**Available data:**
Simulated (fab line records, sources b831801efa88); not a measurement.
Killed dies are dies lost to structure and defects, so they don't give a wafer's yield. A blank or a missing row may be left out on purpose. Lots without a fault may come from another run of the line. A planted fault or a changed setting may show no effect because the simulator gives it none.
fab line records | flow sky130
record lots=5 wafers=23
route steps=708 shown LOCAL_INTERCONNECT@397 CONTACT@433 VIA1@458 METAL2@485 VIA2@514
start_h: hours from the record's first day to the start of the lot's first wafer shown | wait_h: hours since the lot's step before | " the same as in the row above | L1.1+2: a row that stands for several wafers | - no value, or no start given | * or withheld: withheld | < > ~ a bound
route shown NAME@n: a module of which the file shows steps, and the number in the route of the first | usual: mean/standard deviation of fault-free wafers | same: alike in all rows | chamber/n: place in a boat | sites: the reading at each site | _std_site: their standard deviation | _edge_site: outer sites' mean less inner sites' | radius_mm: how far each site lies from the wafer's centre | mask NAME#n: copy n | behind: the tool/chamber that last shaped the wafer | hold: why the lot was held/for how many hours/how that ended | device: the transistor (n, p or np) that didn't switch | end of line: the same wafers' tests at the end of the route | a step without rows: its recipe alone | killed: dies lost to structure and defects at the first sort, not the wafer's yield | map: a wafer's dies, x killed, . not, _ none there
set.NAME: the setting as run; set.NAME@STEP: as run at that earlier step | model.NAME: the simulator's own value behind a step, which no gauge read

**Activity:**
Type out the material above once more, exactly.

**Written answer:**
Simulated (fab line records, sources b831801efa88); not a measurement.
Killed dies are dies lost to structure and defects, so they don't give a wafer's yield. A blank or a missing row may be left out on purpose. Lots without a fault may come from another run of the line. A planted fault or a changed setting may show no effect because the simulator gives it none.
fab line records | flow sky130
record lots=5 wafers=23
route steps=708 shown LOCAL_INTERCONNECT@397 CONTACT@433 VIA1@458 METAL2@485 VIA2@514
start_h: hours from the record's first day to the start of the lot's first wafer shown | wait_h: hours since the lot's step before | " the same as in the row above | L1.1+2: a row that stands for several wafers | - no value, or no start given | * or withheld: withheld | < > ~ a bound
route shown NAME@n: a module of which the file shows steps, and the number in the route of the first | usual: mean/standard deviation of fault-free wafers | same: alike in all rows | chamber/n: place in a boat | sites: the reading at each site | _std_site: their standard deviation | _edge_site: outer sites' mean less inner sites' | radius_mm: how far each site lies from the wafer's centre | mask NAME#n: copy n | behind: the tool/chamber that last shaped the wafer | hold: why the lot was held/for how many hours/how that ended | device: the transistor (n, p or np) that didn't switch | end of line: the same wafers' tests at the end of the route | a step without rows: its recipe alone | killed: dies lost to structure and defects at the first sort, not the wafer's yield | map: a wafer's dies, x killed, . not, _ none there
set.NAME: the setting as run; set.NAME@STEP: as run at that earlier step | model.NAME: the simulator's own value behind a step, which no gauge read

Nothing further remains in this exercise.